WORK ITEM → What you output should match the data below exactly.

*** Opening DATA SECTION ***

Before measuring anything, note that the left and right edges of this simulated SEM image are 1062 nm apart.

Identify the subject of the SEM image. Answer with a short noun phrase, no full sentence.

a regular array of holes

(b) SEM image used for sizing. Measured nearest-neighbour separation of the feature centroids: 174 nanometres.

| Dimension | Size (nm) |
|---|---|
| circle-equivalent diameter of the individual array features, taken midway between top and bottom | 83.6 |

*** Closing DATA SECTION ***

ANSWER BOX →
Before measuring anything, note that the left and right edges of this simulated SEM image are 1062 nm apart.

Identify the subject of the SEM image. Answer with a short noun phrase, no full sentence.

a regular array of holes

(b) SEM image used for sizing. Measured nearest-neighbour separation of the feature centroids: 174 nanometres.

| Dimension | Size (nm) |
|---|---|
| circle-equivalent diameter of the individual array features, taken midway between top and bottom | 83.6 |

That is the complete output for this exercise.